*PROVIDED RECORDS:*

==*==

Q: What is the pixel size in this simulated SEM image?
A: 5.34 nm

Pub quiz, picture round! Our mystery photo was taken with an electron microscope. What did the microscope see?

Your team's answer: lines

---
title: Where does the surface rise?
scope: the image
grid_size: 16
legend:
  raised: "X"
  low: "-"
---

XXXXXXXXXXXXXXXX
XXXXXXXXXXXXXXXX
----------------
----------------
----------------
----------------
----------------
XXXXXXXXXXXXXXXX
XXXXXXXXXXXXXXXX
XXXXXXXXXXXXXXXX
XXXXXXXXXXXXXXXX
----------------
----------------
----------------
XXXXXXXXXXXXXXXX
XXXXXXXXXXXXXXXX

==*==

*REQUIREMENT:*
Look above and return each line of the records exactly, from the very first through the line with "title: Where does the surface rise?", both included.

*TASK RESULT:*
Q: What is the pixel size in this simulated SEM image?
A: 5.34 nm

Pub quiz, picture round! Our mystery photo was taken with an electron microscope. What did the microscope see?

Your team's answer: lines

---
title: Where does the surface rise?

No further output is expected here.